■ EXERCISE DATA ■
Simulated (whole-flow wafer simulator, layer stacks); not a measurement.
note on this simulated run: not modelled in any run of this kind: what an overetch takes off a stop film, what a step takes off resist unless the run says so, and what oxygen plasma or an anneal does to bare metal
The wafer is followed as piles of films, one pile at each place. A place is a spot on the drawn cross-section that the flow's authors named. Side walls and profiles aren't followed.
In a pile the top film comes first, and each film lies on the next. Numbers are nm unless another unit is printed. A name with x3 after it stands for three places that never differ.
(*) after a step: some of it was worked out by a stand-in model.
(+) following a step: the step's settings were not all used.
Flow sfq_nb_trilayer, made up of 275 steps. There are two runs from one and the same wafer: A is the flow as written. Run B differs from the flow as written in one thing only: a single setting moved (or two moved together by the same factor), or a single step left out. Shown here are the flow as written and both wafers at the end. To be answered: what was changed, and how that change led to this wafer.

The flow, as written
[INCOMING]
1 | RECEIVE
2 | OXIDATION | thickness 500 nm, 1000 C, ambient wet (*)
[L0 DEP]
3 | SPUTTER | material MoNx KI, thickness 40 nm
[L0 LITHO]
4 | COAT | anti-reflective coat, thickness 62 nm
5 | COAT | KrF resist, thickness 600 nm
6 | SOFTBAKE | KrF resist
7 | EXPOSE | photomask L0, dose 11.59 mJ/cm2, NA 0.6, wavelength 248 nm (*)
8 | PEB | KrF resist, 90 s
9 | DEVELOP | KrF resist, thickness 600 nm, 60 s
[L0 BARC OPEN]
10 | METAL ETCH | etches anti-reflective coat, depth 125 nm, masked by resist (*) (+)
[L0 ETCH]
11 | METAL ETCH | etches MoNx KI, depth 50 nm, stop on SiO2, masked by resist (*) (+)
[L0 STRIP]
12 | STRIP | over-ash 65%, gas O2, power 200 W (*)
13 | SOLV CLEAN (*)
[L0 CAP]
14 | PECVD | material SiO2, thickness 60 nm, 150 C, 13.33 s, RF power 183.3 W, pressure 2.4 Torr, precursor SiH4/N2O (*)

■ ACTIVITY ■
Nothing should be returned except the lines from the first line of the data above through the line with "In a pile the", each one exact.

■ TASK RESULT ■
Simulated (whole-flow wafer simulator, layer stacks); not a measurement.
note on this simulated run: not modelled in any run of this kind: what an overetch takes off a stop film, what a step takes off resist unless the run says so, and what oxygen plasma or an anneal does to bare metal
The wafer is followed as piles of films, one pile at each place. A place is a spot on the drawn cross-section that the flow's authors named. Side walls and profiles aren't followed.
In a pile the top film comes first, and each film lies on the next. Numbers are nm unless another unit is printed. A name with x3 after it stands for three places that never differ.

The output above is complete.